DATA EXTRACT:
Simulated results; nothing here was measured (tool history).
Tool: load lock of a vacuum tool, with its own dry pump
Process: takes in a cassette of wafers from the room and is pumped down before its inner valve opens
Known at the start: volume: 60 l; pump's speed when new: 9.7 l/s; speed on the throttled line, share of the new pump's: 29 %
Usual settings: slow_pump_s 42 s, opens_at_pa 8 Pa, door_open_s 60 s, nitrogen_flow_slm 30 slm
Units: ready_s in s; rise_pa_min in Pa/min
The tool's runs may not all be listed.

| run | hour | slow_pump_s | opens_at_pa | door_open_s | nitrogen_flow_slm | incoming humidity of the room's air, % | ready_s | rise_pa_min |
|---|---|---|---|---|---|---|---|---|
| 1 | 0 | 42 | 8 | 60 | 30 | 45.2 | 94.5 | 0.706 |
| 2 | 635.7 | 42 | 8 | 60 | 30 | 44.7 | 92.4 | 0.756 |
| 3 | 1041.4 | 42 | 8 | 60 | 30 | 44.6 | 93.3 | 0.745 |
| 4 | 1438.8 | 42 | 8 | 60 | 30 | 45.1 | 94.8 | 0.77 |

EXERCISE: Reproduce the entries above in full, precisely as written.

ANSWER SPACE:
Simulated results; nothing here was measured (tool history).
Tool: load lock of a vacuum tool, with its own dry pump
Process: takes in a cassette of wafers from the room and is pumped down before its inner valve opens
Known at the start: volume: 60 l; pump's speed when new: 9.7 l/s; speed on the throttled line, share of the new pump's: 29 %
Usual settings: slow_pump_s 42 s, opens_at_pa 8 Pa, door_open_s 60 s, nitrogen_flow_slm 30 slm
Units: ready_s in s; rise_pa_min in Pa/min
The tool's runs may not all be listed.

| run | hour | slow_pump_s | opens_at_pa | door_open_s | nitrogen_flow_slm | incoming humidity of the room's air, % | ready_s | rise_pa_min |
|---|---|---|---|---|---|---|---|---|
| 1 | 0 | 42 | 8 | 60 | 30 | 45.2 | 94.5 | 0.706 |
| 2 | 635.7 | 42 | 8 | 60 | 30 | 44.7 | 92.4 | 0.756 |
| 3 | 1041.4 | 42 | 8 | 60 | 30 | 44.6 | 93.3 | 0.745 |
| 4 | 1438.8 | 42 | 8 | 60 | 30 | 45.1 | 94.8 | 0.77 |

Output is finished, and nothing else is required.